**SOURCE DATA**
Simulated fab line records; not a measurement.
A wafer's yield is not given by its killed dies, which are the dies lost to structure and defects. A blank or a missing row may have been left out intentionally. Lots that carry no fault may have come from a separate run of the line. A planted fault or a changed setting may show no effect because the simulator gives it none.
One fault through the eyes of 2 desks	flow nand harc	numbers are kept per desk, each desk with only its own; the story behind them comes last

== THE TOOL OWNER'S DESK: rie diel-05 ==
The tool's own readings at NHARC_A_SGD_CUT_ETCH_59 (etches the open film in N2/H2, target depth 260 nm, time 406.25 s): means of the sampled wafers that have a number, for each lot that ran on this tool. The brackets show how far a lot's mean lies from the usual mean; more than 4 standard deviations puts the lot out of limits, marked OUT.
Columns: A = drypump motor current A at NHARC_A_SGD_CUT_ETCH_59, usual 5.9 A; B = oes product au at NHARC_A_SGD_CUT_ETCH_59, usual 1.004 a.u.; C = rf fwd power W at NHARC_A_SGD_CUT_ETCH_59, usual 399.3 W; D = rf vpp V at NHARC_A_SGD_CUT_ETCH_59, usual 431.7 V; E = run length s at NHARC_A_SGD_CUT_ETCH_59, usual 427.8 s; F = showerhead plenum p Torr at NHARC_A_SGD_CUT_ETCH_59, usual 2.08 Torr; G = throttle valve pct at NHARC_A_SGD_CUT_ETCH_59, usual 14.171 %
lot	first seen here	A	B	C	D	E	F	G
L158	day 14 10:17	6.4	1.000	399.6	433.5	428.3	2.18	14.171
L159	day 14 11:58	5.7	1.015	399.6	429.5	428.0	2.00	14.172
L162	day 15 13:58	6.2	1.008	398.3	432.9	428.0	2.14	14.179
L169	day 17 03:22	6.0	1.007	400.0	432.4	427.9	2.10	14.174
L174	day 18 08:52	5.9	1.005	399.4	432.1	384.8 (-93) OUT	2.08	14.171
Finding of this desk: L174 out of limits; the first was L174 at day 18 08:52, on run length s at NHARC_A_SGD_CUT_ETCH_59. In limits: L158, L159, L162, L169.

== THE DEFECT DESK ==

**WORK TASK**
Please, from the material above, copy only the lines from the line with "One fault through" up to and including the line with "The tool's own", exactly as written.

**YOUR RESPONSE**
One fault through the eyes of 2 desks	flow nand harc	numbers are kept per desk, each desk with only its own; the story behind them comes last

== THE TOOL OWNER'S DESK: rie diel-05 ==
The tool's own readings at NHARC_A_SGD_CUT_ETCH_59 (etches the open film in N2/H2, target depth 260 nm, time 406.25 s): means of the sampled wafers that have a number, for each lot that ran on this tool. The brackets show how far a lot's mean lies from the usual mean; more than 4 standard deviations puts the lot out of limits, marked OUT.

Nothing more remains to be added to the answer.